### Excerpted data
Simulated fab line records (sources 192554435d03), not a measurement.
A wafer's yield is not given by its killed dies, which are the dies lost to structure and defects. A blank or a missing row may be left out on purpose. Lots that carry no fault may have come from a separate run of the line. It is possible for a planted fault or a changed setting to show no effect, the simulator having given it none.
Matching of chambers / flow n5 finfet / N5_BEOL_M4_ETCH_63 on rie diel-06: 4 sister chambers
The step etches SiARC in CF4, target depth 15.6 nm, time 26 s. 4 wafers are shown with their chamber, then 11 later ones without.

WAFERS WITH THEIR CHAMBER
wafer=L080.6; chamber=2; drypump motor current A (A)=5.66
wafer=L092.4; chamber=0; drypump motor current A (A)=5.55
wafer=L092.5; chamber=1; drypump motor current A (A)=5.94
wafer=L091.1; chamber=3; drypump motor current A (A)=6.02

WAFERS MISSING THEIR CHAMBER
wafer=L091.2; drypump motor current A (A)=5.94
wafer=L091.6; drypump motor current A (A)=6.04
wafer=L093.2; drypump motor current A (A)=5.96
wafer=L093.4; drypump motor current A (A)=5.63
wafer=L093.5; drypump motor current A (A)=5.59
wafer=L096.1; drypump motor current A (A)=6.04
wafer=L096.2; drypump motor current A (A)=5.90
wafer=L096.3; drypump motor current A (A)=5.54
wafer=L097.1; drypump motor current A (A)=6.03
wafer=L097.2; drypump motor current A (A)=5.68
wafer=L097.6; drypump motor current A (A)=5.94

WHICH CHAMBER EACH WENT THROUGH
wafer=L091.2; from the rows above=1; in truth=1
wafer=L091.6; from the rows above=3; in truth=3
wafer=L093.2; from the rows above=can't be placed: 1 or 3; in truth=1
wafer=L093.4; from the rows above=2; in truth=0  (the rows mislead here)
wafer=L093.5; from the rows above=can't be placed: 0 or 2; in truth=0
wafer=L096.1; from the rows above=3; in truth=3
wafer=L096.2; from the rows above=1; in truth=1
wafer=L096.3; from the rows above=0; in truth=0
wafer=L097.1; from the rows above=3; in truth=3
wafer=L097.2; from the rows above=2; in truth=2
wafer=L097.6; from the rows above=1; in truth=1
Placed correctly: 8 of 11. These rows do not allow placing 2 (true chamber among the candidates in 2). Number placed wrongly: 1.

### Required action
Print, exactly as written, the first line of the records above and each line after it until the line with "wafer=L096.2; drypump motor", which is printed too.

### Response box
Simulated fab line records (sources 192554435d03), not a measurement.
A wafer's yield is not given by its killed dies, which are the dies lost to structure and defects. A blank or a missing row may be left out on purpose. Lots that carry no fault may have come from a separate run of the line. It is possible for a planted fault or a changed setting to show no effect, the simulator having given it none.
Matching of chambers / flow n5 finfet / N5_BEOL_M4_ETCH_63 on rie diel-06: 4 sister chambers
The step etches SiARC in CF4, target depth 15.6 nm, time 26 s. 4 wafers are shown with their chamber, then 11 later ones without.

WAFERS WITH THEIR CHAMBER
wafer=L080.6; chamber=2; drypump motor current A (A)=5.66
wafer=L092.4; chamber=0; drypump motor current A (A)=5.55
wafer=L092.5; chamber=1; drypump motor current A (A)=5.94
wafer=L091.1; chamber=3; drypump motor current A (A)=6.02

WAFERS MISSING THEIR CHAMBER
wafer=L091.2; drypump motor current A (A)=5.94
wafer=L091.6; drypump motor current A (A)=6.04
wafer=L093.2; drypump motor current A (A)=5.96
wafer=L093.4; drypump motor current A (A)=5.63
wafer=L093.5; drypump motor current A (A)=5.59
wafer=L096.1; drypump motor current A (A)=6.04
wafer=L096.2; drypump motor current A (A)=5.90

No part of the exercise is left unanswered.